== Supplied material ==
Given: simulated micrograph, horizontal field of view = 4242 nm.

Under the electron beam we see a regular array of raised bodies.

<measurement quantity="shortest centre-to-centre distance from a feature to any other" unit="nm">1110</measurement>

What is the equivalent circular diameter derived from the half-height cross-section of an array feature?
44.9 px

== Brief ==
Exactly as written, transcribe each line of the data.

== Task result ==
Given: simulated micrograph, horizontal field of view = 4242 nm.

Under the electron beam we see a regular array of raised bodies.

<measurement quantity="shortest centre-to-centre distance from a feature to any other" unit="nm">1110</measurement>

What is the equivalent circular diameter derived from the half-height cross-section of an array feature?
44.9 px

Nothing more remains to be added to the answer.